**ASSIGNED TASK**
From the listing below, copy only the lines running from the line that contains "Standard recipe for" to the line that contains "1270.5 | 1109.4 |", both included.

**SOURCE MATERIAL**
• • • •
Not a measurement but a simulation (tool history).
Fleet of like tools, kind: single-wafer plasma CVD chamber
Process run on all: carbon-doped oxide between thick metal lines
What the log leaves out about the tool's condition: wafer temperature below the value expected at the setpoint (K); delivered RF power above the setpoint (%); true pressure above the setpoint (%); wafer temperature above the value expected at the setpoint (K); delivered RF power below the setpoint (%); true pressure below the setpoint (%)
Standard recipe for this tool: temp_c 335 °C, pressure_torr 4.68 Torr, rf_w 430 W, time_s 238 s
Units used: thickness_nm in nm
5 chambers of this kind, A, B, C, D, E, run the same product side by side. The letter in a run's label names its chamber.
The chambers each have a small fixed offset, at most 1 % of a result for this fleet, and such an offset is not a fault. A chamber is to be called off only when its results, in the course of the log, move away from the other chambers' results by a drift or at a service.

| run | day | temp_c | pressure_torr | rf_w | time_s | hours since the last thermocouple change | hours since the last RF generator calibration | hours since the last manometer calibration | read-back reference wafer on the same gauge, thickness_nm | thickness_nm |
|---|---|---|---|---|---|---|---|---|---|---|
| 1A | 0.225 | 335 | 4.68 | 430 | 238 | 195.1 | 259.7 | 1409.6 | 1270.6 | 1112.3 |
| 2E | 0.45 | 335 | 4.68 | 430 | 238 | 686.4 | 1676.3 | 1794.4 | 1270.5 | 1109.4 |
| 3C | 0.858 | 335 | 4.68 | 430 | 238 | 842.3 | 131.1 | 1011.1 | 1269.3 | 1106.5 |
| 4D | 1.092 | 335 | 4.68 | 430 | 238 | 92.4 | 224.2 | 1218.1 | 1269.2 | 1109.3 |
• • • •

**YOUR SOLUTION**
Standard recipe for this tool: temp_c 335 °C, pressure_torr 4.68 Torr, rf_w 430 W, time_s 238 s
Units used: thickness_nm in nm
5 chambers of this kind, A, B, C, D, E, run the same product side by side. The letter in a run's label names its chamber.
The chambers each have a small fixed offset, at most 1 % of a result for this fleet, and such an offset is not a fault. A chamber is to be called off only when its results, in the course of the log, move away from the other chambers' results by a drift or at a service.

| run | day | temp_c | pressure_torr | rf_w | time_s | hours since the last thermocouple change | hours since the last RF generator calibration | hours since the last manometer calibration | read-back reference wafer on the same gauge, thickness_nm | thickness_nm |
|---|---|---|---|---|---|---|---|---|---|---|
| 1A | 0.225 | 335 | 4.68 | 430 | 238 | 195.1 | 259.7 | 1409.6 | 1270.6 | 1112.3 |
| 2E | 0.45 | 335 | 4.68 | 430 | 238 | 686.4 | 1676.3 | 1794.4 | 1270.5 | 1109.4 |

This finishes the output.